☆ ☆ ☆

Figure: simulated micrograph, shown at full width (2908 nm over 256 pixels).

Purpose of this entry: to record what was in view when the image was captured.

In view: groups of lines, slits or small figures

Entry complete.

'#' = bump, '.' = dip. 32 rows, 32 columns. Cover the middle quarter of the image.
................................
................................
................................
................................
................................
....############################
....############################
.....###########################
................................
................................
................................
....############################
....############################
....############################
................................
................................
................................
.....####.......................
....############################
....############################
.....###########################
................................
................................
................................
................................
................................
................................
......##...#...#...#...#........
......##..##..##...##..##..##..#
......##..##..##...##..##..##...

☆ ☆ ☆

*ASSIGNED TASK*. After the last line, print all the entries once again, unchanged.

*WRITTEN REPLY*.
Figure: simulated micrograph, shown at full width (2908 nm over 256 pixels).

Purpose of this entry: to record what was in view when the image was captured.

In view: groups of lines, slits or small figures

Entry complete.

'#' = bump, '.' = dip. 32 rows, 32 columns. Cover the middle quarter of the image.
................................
................................
................................
................................
................................
....############################
....############################
.....###########################
................................
................................
................................
....############################
....############################
....############################
................................
................................
................................
.....####.......................
....############################
....############################
.....###########################
................................
................................
................................
................................
................................
................................
......##...#...#...#...#........
......##..##..##...##..##..##..#
......##..##..##...##..##..##...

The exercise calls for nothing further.